Work instruction: Reproduce the records exactly, beginning with their first line and ending with the line that contains "Run 3, hour", and output nothing more.

Available data:
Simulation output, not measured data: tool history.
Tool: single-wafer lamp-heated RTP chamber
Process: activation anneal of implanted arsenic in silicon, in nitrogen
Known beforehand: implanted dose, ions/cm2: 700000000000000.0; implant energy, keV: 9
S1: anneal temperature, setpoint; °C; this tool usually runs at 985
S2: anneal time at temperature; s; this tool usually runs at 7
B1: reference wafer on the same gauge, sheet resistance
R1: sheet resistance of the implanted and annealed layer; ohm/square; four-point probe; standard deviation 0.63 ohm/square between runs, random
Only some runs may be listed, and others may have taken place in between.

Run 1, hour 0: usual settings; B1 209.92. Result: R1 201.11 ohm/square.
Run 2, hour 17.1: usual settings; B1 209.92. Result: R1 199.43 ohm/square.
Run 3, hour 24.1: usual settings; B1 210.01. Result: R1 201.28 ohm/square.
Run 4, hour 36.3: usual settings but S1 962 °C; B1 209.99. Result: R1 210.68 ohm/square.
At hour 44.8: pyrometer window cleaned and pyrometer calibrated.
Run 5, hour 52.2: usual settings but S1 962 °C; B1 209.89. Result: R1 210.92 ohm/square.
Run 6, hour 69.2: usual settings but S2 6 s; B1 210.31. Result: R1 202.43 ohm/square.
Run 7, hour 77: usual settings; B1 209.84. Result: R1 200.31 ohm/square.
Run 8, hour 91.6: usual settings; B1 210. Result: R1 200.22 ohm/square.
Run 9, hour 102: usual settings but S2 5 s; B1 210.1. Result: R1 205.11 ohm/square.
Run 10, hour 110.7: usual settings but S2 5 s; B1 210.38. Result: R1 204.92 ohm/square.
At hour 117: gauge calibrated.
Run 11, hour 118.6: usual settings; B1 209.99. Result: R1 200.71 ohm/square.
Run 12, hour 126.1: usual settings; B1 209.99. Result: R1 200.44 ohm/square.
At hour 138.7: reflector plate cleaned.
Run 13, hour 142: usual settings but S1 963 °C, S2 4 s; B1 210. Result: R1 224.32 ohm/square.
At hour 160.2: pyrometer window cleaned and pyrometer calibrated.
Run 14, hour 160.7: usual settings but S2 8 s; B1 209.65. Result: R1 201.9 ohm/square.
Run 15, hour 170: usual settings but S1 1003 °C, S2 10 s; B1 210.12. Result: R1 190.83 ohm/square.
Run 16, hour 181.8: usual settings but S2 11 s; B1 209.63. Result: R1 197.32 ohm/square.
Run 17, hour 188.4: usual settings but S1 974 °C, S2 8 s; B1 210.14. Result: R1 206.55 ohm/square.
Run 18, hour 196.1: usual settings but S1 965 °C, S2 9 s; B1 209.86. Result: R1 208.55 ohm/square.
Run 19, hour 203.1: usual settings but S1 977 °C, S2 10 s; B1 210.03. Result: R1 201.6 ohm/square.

Exercise response:
Simulation output, not measured data: tool history.
Tool: single-wafer lamp-heated RTP chamber
Process: activation anneal of implanted arsenic in silicon, in nitrogen
Known beforehand: implanted dose, ions/cm2: 700000000000000.0; implant energy, keV: 9
S1: anneal temperature, setpoint; °C; this tool usually runs at 985
S2: anneal time at temperature; s; this tool usually runs at 7
B1: reference wafer on the same gauge, sheet resistance
R1: sheet resistance of the implanted and annealed layer; ohm/square; four-point probe; standard deviation 0.63 ohm/square between runs, random
Only some runs may be listed, and others may have taken place in between.

Run 1, hour 0: usual settings; B1 209.92. Result: R1 201.11 ohm/square.
Run 2, hour 17.1: usual settings; B1 209.92. Result: R1 199.43 ohm/square.
Run 3, hour 24.1: usual settings; B1 210.01. Result: R1 201.28 ohm/square.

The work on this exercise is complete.